Stored data =>
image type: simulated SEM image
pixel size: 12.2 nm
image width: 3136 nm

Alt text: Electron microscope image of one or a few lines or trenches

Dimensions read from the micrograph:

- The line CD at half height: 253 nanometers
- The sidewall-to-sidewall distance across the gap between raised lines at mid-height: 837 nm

Exercise =>
Reproduce exactly the lines that run from the start of the records to the line with "- The line CD at half height: 253 nanometers", both included.

Exercise result =>
image type: simulated SEM image
pixel size: 12.2 nm
image width: 3136 nm

Alt text: Electron microscope image of one or a few lines or trenches

Dimensions read from the micrograph:

- The line CD at half height: 253 nanometers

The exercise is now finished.